__Data shown__.
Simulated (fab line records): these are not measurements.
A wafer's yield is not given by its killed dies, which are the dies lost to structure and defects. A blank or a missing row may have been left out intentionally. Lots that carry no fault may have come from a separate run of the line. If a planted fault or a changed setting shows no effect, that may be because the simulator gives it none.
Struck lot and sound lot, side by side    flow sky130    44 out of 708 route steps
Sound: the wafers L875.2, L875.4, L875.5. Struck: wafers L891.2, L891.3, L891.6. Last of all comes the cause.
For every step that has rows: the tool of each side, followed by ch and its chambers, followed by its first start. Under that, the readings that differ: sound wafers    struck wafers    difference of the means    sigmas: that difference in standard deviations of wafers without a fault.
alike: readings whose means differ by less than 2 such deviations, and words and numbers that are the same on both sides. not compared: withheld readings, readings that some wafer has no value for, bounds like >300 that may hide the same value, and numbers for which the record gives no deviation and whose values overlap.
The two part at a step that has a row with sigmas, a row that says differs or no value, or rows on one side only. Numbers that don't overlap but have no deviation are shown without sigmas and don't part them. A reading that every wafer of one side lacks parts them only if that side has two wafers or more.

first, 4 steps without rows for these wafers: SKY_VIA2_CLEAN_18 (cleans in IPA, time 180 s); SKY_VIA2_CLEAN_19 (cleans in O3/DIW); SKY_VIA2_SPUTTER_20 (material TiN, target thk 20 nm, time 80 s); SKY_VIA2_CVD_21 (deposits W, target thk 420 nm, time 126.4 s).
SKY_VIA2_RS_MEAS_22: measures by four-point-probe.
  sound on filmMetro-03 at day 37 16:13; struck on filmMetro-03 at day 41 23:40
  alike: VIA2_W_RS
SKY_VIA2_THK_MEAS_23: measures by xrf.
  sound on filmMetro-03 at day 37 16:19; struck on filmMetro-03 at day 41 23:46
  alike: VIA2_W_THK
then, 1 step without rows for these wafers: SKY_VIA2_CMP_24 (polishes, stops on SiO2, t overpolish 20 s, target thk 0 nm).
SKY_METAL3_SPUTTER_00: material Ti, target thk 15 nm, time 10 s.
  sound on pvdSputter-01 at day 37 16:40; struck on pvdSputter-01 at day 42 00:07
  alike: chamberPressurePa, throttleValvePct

__Activity__. Return the opening line of the data and every line after it through the line containing "A wafer's yield", please, exactly as written and with nothing added.

__Exercise result__.
Simulated (fab line records): these are not measurements.
A wafer's yield is not given by its killed dies, which are the dies lost to structure and defects. A blank or a missing row may have been left out intentionally. Lots that carry no fault may have come from a separate run of the line. If a planted fault or a changed setting shows no effect, that may be because the simulator gives it none.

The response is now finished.